___ Extracted data ___
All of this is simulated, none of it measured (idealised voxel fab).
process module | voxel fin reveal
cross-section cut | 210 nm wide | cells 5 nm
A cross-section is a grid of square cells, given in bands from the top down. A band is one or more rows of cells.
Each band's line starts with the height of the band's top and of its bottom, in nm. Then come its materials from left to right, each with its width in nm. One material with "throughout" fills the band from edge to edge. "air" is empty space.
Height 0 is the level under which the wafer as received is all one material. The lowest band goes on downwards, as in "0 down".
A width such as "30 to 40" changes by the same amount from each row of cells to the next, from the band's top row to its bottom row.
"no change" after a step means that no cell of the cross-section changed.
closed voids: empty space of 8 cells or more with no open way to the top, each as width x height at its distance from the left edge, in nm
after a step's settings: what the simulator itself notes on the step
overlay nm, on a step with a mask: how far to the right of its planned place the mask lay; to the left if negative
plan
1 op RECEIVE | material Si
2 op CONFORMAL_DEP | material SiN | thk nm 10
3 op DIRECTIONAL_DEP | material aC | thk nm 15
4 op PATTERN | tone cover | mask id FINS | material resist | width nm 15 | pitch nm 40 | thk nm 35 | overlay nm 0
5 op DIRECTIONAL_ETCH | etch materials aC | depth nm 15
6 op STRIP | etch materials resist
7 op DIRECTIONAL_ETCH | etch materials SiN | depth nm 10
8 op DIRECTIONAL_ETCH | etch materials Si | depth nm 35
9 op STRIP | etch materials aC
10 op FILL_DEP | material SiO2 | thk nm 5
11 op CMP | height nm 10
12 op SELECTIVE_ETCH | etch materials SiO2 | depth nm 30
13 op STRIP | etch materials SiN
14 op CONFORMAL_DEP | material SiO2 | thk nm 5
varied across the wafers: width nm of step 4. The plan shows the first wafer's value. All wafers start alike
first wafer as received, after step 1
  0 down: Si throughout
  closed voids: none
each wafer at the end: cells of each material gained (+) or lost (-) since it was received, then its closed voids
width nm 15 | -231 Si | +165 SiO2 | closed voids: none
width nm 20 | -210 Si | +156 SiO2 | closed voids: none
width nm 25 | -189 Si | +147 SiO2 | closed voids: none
___

Requirement:
Your task is to reproduce the entries exactly, starting at the first line and ending with the line containing "A cross-section is".

Reply:
All of this is simulated, none of it measured (idealised voxel fab).
process module | voxel fin reveal
cross-section cut | 210 nm wide | cells 5 nm
A cross-section is a grid of square cells, given in bands from the top down. A band is one or more rows of cells.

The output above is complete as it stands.